EXTRACTED RECORDS:
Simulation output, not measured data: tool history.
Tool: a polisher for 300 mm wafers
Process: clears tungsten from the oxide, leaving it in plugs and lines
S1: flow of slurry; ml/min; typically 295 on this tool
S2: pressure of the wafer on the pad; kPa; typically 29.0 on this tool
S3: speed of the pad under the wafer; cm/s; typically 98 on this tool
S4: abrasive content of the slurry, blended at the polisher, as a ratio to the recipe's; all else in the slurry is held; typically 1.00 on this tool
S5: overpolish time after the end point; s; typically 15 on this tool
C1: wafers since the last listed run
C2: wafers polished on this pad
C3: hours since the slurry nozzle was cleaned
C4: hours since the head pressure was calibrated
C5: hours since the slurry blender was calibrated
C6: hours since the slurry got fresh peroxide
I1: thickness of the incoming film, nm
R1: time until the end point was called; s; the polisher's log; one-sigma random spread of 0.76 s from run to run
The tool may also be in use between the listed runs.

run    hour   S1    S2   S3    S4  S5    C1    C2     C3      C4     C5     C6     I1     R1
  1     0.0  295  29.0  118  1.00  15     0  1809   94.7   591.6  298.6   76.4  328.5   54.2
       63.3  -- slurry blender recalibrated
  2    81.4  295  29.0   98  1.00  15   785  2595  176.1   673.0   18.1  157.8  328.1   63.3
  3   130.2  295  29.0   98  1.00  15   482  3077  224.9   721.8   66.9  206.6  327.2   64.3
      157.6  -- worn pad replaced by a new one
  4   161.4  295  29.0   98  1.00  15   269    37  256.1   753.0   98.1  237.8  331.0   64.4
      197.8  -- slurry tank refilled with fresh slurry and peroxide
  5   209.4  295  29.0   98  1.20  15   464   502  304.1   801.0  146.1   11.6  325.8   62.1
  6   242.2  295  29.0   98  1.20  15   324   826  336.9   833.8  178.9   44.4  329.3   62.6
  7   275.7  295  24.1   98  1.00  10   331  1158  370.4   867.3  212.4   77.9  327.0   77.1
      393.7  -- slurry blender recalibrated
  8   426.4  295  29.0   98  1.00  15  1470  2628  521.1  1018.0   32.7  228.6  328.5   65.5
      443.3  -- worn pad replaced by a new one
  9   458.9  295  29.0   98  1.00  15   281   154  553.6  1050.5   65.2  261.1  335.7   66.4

ACTIVITY: Copy range, inclusive: the line holding "S2: pressure of" to the line holding "S5: overpolish time". Reproduce exactly those lines of the records above and no others.

EXERCISE OUTPUT:
S2: pressure of the wafer on the pad; kPa; typically 29.0 on this tool
S3: speed of the pad under the wafer; cm/s; typically 98 on this tool
S4: abrasive content of the slurry, blended at the polisher, as a ratio to the recipe's; all else in the slurry is held; typically 1.00 on this tool
S5: overpolish time after the end point; s; typically 15 on this tool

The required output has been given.